BEGIN
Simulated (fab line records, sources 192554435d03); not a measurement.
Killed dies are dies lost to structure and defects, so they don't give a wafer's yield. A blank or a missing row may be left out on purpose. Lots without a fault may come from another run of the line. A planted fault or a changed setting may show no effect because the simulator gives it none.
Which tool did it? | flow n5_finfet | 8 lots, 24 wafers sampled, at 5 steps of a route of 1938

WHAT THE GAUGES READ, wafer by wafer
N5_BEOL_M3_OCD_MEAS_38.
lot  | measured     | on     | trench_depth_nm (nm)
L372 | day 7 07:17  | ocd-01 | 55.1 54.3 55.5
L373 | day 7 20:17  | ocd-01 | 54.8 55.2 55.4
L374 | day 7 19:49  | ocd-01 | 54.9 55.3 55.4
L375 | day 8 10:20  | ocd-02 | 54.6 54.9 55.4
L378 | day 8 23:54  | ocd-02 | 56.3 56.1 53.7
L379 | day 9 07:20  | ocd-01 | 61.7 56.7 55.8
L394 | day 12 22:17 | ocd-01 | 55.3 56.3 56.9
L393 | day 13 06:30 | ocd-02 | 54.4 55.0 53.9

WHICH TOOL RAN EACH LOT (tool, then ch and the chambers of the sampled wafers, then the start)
END

=== Work instruction ===
An exact transcription of every record above is required.

=== Exercise output ===
Simulated (fab line records, sources 192554435d03); not a measurement.
Killed dies are dies lost to structure and defects, so they don't give a wafer's yield. A blank or a missing row may be left out on purpose. Lots without a fault may come from another run of the line. A planted fault or a changed setting may show no effect because the simulator gives it none.
Which tool did it? | flow n5_finfet | 8 lots, 24 wafers sampled, at 5 steps of a route of 1938

WHAT THE GAUGES READ, wafer by wafer
N5_BEOL_M3_OCD_MEAS_38.
lot  | measured     | on     | trench_depth_nm (nm)
L372 | day 7 07:17  | ocd-01 | 55.1 54.3 55.5
L373 | day 7 20:17  | ocd-01 | 54.8 55.2 55.4
L374 | day 7 19:49  | ocd-01 | 54.9 55.3 55.4
L375 | day 8 10:20  | ocd-02 | 54.6 54.9 55.4
L378 | day 8 23:54  | ocd-02 | 56.3 56.1 53.7
L379 | day 9 07:20  | ocd-01 | 61.7 56.7 55.8
L394 | day 12 22:17 | ocd-01 | 55.3 56.3 56.9
L393 | day 13 06:30 | ocd-02 | 54.4 55.0 53.9

WHICH TOOL RAN EACH LOT (tool, then ch and the chambers of the sampled wafers, then the start)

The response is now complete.